**Brief**
Please reproduce exactly the lines that begin the listing below, up to and including the line where "The wafer is" occurs.

**Excerpted records**
=======
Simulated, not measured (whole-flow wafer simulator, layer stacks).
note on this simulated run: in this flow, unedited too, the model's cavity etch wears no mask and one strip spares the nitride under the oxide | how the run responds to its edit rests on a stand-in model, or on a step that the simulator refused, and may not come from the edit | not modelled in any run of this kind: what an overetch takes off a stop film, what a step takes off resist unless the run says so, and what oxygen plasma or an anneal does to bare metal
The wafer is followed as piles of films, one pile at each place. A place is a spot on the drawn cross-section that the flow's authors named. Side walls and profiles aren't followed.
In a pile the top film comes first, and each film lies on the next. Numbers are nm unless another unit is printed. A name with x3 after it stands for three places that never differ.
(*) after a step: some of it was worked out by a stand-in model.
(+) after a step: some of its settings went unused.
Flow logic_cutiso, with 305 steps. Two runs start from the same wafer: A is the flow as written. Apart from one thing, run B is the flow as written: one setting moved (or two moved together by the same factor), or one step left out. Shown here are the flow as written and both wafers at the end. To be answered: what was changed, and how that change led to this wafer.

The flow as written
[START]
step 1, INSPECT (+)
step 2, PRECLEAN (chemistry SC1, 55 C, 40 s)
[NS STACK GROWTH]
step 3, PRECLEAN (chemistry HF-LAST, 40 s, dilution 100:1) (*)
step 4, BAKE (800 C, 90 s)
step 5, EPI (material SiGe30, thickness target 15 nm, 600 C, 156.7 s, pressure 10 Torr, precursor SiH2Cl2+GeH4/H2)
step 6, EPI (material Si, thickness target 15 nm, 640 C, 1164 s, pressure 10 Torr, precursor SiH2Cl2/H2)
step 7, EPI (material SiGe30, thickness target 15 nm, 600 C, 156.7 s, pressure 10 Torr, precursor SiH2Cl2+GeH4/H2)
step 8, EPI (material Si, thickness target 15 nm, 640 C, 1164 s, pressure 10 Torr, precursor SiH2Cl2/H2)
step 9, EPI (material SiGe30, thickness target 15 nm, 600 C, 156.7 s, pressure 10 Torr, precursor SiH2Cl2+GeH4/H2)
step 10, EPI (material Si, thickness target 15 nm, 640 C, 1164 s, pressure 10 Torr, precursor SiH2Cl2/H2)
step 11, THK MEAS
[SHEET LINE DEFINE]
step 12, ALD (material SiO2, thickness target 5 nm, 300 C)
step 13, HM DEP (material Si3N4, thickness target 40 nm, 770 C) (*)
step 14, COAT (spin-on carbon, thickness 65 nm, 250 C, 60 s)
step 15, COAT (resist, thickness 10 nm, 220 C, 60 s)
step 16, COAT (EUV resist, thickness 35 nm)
=======

**Written response**
Simulated, not measured (whole-flow wafer simulator, layer stacks).
note on this simulated run: in this flow, unedited too, the model's cavity etch wears no mask and one strip spares the nitride under the oxide | how the run responds to its edit rests on a stand-in model, or on a step that the simulator refused, and may not come from the edit | not modelled in any run of this kind: what an overetch takes off a stop film, what a step takes off resist unless the run says so, and what oxygen plasma or an anneal does to bare metal
The wafer is followed as piles of films, one pile at each place. A place is a spot on the drawn cross-section that the flow's authors named. Side walls and profiles aren't followed.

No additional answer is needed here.